■ **Data shown**
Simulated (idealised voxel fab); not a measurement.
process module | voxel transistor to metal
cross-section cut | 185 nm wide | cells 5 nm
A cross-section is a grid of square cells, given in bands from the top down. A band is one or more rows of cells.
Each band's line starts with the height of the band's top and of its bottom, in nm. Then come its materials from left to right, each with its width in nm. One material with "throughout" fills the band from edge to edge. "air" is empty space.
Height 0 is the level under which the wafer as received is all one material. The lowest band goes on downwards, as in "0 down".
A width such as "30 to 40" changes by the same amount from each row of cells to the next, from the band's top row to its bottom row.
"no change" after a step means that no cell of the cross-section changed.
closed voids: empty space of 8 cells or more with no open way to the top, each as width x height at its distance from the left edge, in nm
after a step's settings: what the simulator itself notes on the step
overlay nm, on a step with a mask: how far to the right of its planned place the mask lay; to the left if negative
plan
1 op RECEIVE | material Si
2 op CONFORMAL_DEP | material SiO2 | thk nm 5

■ **Task item**
Repeat exactly the lines of the listing from its first line through the line that holds "1 op RECEIVE | material Si". Nothing else should appear.

■ **Worked solution**
Simulated (idealised voxel fab); not a measurement.
process module | voxel transistor to metal
cross-section cut | 185 nm wide | cells 5 nm
A cross-section is a grid of square cells, given in bands from the top down. A band is one or more rows of cells.
Each band's line starts with the height of the band's top and of its bottom, in nm. Then come its materials from left to right, each with its width in nm. One material with "throughout" fills the band from edge to edge. "air" is empty space.
Height 0 is the level under which the wafer as received is all one material. The lowest band goes on downwards, as in "0 down".
A width such as "30 to 40" changes by the same amount from each row of cells to the next, from the band's top row to its bottom row.
"no change" after a step means that no cell of the cross-section changed.
closed voids: empty space of 8 cells or more with no open way to the top, each as width x height at its distance from the left edge, in nm
after a step's settings: what the simulator itself notes on the step
overlay nm, on a step with a mask: how far to the right of its planned place the mask lay; to the left if negative
plan
1 op RECEIVE | material Si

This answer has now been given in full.